- _ACTION ITEM_: Output the data below in full, byte for byte. Nothing may differ.

- _SUPPLIED ENTRIES_:

···

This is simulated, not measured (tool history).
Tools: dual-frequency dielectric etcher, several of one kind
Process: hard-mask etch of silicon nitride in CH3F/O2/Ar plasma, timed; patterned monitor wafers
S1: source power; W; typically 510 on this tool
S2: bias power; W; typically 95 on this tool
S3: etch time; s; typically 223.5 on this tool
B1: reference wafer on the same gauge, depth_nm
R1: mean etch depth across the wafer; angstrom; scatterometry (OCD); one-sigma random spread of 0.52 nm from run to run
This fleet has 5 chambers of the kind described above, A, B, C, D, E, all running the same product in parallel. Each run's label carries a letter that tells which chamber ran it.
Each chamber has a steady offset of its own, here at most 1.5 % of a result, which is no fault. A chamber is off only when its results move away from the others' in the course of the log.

···

- _ANSWER BOX_:
This is simulated, not measured (tool history).
Tools: dual-frequency dielectric etcher, several of one kind
Process: hard-mask etch of silicon nitride in CH3F/O2/Ar plasma, timed; patterned monitor wafers
S1: source power; W; typically 510 on this tool
S2: bias power; W; typically 95 on this tool
S3: etch time; s; typically 223.5 on this tool
B1: reference wafer on the same gauge, depth_nm
R1: mean etch depth across the wafer; angstrom; scatterometry (OCD); one-sigma random spread of 0.52 nm from run to run
This fleet has 5 chambers of the kind described above, A, B, C, D, E, all running the same product in parallel. Each run's label carries a letter that tells which chamber ran it.
Each chamber has a steady offset of its own, here at most 1.5 % of a result, which is no fault. A chamber is off only when its results move away from the others' in the course of the log.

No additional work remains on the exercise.